- Input data:

==*==

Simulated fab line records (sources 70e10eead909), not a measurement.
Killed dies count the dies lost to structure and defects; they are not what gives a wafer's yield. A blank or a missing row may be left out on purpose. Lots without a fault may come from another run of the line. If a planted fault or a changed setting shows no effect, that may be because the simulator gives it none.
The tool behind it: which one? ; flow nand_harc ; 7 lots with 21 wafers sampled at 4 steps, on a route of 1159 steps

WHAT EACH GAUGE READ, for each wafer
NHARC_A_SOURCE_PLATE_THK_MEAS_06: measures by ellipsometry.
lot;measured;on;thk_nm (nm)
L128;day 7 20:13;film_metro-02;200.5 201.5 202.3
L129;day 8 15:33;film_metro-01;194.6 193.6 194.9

==*==

- Brief: Set down the complete listing once more, exactly as it stands above.

- Written answer:
Simulated fab line records (sources 70e10eead909), not a measurement.
Killed dies count the dies lost to structure and defects; they are not what gives a wafer's yield. A blank or a missing row may be left out on purpose. Lots without a fault may come from another run of the line. If a planted fault or a changed setting shows no effect, that may be because the simulator gives it none.
The tool behind it: which one? ; flow nand_harc ; 7 lots with 21 wafers sampled at 4 steps, on a route of 1159 steps

WHAT EACH GAUGE READ, for each wafer
NHARC_A_SOURCE_PLATE_THK_MEAS_06: measures by ellipsometry.
lot;measured;on;thk_nm (nm)
L128;day 7 20:13;film_metro-02;200.5 201.5 202.3
L129;day 8 15:33;film_metro-01;194.6 193.6 194.9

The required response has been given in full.